Work instruction >>
Give the records again in full, exactly as written.

Material supplied >>
○ ○ ○ ○
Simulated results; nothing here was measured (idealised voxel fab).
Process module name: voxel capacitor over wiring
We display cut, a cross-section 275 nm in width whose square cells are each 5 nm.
○ ○ ○ ○

Reply >>
Simulated results; nothing here was measured (idealised voxel fab).
Process module name: voxel capacitor over wiring
We display cut, a cross-section 275 nm in width whose square cells are each 5 nm.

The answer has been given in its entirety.